- _Work instruction_
Take the data below. Output it exactly from its first line through the line containing "At each step".

== Excerpted records
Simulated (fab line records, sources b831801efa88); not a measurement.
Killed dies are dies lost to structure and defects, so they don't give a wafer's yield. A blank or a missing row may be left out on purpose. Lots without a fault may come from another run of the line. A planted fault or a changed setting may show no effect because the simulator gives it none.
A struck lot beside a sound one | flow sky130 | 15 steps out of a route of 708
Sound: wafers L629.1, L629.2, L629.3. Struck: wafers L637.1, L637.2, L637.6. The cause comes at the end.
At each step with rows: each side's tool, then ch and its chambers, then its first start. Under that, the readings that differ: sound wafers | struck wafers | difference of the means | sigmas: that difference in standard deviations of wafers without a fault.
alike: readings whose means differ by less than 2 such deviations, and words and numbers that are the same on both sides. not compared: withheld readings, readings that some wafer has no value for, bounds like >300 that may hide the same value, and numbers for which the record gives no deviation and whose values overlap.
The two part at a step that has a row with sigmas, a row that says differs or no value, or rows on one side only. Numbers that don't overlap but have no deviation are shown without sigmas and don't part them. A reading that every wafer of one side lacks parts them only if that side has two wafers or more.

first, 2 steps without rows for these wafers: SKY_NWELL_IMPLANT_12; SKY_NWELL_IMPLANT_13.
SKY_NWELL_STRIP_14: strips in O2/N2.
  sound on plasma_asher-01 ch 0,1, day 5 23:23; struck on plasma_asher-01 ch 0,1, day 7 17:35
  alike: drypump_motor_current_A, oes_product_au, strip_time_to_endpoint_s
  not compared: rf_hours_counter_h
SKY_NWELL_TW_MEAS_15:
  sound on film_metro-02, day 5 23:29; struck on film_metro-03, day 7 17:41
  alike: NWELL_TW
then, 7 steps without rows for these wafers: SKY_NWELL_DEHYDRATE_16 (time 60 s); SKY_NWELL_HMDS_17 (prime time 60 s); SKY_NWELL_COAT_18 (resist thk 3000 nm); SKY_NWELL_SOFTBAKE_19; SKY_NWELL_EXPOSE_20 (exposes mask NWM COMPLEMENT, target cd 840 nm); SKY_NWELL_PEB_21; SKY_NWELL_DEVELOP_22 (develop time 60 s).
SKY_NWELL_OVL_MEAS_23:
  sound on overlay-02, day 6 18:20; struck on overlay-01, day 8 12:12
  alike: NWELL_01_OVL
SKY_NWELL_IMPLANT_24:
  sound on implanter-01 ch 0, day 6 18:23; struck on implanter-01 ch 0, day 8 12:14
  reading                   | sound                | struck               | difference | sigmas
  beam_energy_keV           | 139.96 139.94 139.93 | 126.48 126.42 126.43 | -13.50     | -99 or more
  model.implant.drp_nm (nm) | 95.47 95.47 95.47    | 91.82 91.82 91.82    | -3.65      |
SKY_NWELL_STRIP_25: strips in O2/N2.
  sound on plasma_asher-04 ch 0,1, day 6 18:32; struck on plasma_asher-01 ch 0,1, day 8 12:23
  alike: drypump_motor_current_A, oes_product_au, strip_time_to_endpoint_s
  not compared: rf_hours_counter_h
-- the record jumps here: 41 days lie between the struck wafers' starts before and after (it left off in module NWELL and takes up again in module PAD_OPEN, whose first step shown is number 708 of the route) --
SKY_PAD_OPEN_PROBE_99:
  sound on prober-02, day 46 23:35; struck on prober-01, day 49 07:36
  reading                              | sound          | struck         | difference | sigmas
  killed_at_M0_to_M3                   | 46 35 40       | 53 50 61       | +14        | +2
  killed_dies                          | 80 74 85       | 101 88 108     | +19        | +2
====

- _Answer space_
Simulated (fab line records, sources b831801efa88); not a measurement.
Killed dies are dies lost to structure and defects, so they don't give a wafer's yield. A blank or a missing row may be left out on purpose. Lots without a fault may come from another run of the line. A planted fault or a changed setting may show no effect because the simulator gives it none.
A struck lot beside a sound one | flow sky130 | 15 steps out of a route of 708
Sound: wafers L629.1, L629.2, L629.3. Struck: wafers L637.1, L637.2, L637.6. The cause comes at the end.
At each step with rows: each side's tool, then ch and its chambers, then its first start. Under that, the readings that differ: sound wafers | struck wafers | difference of the means | sigmas: that difference in standard deviations of wafers without a fault.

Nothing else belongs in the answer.